WORK REQUEST. Look at the entries below and reproduce them exactly.

+++ INFORMATION +++

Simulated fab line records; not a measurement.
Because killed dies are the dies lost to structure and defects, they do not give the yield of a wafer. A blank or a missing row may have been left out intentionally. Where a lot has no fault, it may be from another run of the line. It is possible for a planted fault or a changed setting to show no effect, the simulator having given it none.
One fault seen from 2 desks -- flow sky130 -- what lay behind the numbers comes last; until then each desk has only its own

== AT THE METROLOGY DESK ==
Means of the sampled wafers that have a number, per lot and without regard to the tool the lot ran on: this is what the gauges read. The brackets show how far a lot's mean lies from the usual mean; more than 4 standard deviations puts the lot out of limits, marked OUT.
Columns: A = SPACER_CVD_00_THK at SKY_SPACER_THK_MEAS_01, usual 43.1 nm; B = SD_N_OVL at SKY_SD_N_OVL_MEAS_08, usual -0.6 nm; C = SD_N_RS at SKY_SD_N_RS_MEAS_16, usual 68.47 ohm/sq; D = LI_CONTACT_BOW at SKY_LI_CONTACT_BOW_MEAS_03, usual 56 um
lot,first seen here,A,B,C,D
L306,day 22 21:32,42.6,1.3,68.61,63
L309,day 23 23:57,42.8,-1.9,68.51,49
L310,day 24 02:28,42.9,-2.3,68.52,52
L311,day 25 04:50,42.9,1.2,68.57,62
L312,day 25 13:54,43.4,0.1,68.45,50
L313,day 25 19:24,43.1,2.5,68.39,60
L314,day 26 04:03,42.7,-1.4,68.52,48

+++

PROBLEM SOLUTION.
Simulated fab line records; not a measurement.
Because killed dies are the dies lost to structure and defects, they do not give the yield of a wafer. A blank or a missing row may have been left out intentionally. Where a lot has no fault, it may be from another run of the line. It is possible for a planted fault or a changed setting to show no effect, the simulator having given it none.
One fault seen from 2 desks -- flow sky130 -- what lay behind the numbers comes last; until then each desk has only its own

== AT THE METROLOGY DESK ==
Means of the sampled wafers that have a number, per lot and without regard to the tool the lot ran on: this is what the gauges read. The brackets show how far a lot's mean lies from the usual mean; more than 4 standard deviations puts the lot out of limits, marked OUT.
Columns: A = SPACER_CVD_00_THK at SKY_SPACER_THK_MEAS_01, usual 43.1 nm; B = SD_N_OVL at SKY_SD_N_OVL_MEAS_08, usual -0.6 nm; C = SD_N_RS at SKY_SD_N_RS_MEAS_16, usual 68.47 ohm/sq; D = LI_CONTACT_BOW at SKY_LI_CONTACT_BOW_MEAS_03, usual 56 um
lot,first seen here,A,B,C,D
L306,day 22 21:32,42.6,1.3,68.61,63
L309,day 23 23:57,42.8,-1.9,68.51,49
L310,day 24 02:28,42.9,-2.3,68.52,52
L311,day 25 04:50,42.9,1.2,68.57,62
L312,day 25 13:54,43.4,0.1,68.45,50
L313,day 25 19:24,43.1,2.5,68.39,60
L314,day 26 04:03,42.7,-1.4,68.52,48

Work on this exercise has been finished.